_ _ _

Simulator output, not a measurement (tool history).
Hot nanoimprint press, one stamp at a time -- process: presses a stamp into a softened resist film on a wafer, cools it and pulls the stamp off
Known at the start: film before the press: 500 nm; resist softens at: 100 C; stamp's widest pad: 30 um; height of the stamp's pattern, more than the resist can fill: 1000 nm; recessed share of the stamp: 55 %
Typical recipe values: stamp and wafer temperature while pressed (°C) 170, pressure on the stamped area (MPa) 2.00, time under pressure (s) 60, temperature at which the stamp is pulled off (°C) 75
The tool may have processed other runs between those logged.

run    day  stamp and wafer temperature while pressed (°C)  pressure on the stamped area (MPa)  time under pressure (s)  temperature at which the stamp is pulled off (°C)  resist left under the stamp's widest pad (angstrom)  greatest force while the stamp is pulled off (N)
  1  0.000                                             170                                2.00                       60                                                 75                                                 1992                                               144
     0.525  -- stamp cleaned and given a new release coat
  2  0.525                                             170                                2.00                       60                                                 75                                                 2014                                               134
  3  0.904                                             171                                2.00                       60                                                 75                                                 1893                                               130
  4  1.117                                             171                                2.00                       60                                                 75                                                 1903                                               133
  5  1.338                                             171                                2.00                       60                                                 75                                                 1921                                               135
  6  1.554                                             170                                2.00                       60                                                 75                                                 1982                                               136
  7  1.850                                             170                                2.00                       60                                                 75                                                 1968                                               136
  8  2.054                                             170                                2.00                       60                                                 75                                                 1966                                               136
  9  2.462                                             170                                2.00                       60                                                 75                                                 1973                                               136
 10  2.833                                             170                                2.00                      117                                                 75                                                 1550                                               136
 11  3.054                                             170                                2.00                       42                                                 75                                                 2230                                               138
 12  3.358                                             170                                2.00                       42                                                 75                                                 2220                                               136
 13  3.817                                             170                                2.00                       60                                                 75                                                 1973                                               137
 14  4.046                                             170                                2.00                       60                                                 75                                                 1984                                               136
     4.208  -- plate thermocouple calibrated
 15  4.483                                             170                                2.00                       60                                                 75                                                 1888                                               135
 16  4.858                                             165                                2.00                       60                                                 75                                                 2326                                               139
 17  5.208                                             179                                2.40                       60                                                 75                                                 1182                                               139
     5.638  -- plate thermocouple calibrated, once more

_ _ _

__BRIEF__. The first line of the entries above marks where to begin; repeat each line exactly through the one that contains "new release coat", and include that line.

__EXPECTED ANSWER__.
Simulator output, not a measurement (tool history).
Hot nanoimprint press, one stamp at a time -- process: presses a stamp into a softened resist film on a wafer, cools it and pulls the stamp off
Known at the start: film before the press: 500 nm; resist softens at: 100 C; stamp's widest pad: 30 um; height of the stamp's pattern, more than the resist can fill: 1000 nm; recessed share of the stamp: 55 %
Typical recipe values: stamp and wafer temperature while pressed (°C) 170, pressure on the stamped area (MPa) 2.00, time under pressure (s) 60, temperature at which the stamp is pulled off (°C) 75
The tool may have processed other runs between those logged.

run    day  stamp and wafer temperature while pressed (°C)  pressure on the stamped area (MPa)  time under pressure (s)  temperature at which the stamp is pulled off (°C)  resist left under the stamp's widest pad (angstrom)  greatest force while the stamp is pulled off (N)
  1  0.000                                             170                                2.00                       60                                                 75                                                 1992                                               144
     0.525  -- stamp cleaned and given a new release coat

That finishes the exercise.